WORK ORDER —
Write out the entries below exactly. End with the line that contains "note on all".

-- DATASET EXCERPTS follows --
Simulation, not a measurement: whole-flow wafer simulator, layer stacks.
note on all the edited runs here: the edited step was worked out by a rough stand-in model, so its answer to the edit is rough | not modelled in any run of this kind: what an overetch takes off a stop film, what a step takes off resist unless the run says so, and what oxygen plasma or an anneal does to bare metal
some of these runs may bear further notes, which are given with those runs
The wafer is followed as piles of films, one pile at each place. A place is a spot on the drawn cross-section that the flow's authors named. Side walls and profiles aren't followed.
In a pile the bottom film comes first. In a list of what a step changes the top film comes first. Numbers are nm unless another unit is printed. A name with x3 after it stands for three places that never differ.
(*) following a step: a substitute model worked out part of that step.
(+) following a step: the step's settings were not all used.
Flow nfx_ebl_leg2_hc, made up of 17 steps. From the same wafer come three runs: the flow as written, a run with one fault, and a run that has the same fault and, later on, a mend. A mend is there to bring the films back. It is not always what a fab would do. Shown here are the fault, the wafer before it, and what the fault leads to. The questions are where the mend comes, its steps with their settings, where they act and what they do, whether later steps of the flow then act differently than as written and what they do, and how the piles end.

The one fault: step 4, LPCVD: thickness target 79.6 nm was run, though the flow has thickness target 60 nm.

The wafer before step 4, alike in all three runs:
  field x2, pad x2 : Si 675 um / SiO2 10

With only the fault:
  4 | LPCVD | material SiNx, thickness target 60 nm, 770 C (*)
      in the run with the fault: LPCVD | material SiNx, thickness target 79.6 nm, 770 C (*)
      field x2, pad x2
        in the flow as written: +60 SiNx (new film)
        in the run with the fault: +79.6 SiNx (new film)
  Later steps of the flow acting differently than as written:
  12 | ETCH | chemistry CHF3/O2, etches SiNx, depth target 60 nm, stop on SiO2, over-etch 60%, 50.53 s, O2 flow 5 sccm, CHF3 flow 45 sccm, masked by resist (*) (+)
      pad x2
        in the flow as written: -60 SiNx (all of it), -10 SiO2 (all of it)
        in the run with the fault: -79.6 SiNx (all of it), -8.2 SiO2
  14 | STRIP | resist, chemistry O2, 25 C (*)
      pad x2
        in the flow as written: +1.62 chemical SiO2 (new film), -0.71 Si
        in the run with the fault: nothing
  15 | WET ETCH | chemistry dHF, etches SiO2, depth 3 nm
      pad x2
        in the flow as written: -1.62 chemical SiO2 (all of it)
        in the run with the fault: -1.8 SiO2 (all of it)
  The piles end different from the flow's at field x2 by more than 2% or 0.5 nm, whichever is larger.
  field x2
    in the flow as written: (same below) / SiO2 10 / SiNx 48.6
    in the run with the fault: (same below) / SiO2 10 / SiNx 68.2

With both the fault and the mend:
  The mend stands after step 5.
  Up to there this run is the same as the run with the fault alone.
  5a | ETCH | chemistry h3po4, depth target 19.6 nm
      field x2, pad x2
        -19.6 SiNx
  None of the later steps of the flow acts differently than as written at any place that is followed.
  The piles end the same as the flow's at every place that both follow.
-- DATASET EXCERPTS concluded --

PROBLEM SOLUTION —
Simulation, not a measurement: whole-flow wafer simulator, layer stacks.
note on all the edited runs here: the edited step was worked out by a rough stand-in model, so its answer to the edit is rough | not modelled in any run of this kind: what an overetch takes off a stop film, what a step takes off resist unless the run says so, and what oxygen plasma or an anneal does to bare metal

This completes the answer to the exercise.